── DATA EXTRACT ──

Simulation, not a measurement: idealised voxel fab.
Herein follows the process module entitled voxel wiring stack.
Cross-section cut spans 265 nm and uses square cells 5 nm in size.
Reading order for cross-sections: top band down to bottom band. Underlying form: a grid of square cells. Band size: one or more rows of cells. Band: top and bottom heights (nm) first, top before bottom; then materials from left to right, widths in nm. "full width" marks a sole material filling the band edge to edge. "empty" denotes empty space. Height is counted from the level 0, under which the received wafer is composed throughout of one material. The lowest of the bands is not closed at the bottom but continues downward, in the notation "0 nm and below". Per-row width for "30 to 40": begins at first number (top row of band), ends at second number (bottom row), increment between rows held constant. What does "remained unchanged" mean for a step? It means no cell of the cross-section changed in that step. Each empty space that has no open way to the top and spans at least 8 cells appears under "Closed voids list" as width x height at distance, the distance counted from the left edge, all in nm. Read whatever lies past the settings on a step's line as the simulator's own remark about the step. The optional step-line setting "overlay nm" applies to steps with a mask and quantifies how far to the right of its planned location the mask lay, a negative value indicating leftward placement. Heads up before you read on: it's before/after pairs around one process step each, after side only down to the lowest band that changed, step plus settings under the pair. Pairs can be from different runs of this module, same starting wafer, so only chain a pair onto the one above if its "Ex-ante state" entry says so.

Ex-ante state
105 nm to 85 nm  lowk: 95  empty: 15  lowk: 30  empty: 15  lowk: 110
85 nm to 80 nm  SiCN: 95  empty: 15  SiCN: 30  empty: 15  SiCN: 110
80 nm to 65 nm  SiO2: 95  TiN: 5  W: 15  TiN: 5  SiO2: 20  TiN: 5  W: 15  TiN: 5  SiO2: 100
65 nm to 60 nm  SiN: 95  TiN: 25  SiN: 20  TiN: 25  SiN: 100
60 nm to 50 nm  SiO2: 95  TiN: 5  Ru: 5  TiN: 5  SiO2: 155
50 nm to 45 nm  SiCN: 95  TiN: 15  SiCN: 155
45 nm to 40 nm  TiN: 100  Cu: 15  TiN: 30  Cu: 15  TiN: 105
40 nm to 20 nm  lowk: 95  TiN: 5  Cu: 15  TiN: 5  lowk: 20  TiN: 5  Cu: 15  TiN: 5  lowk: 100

───

Restate, please, word for word the span of records running from the first line to the line bearing "Cross-section cut spans", both included, and nothing outside it.

Simulation, not a measurement: idealised voxel fab.
Herein follows the process module entitled voxel wiring stack.
Cross-section cut spans 265 nm and uses square cells 5 nm in size.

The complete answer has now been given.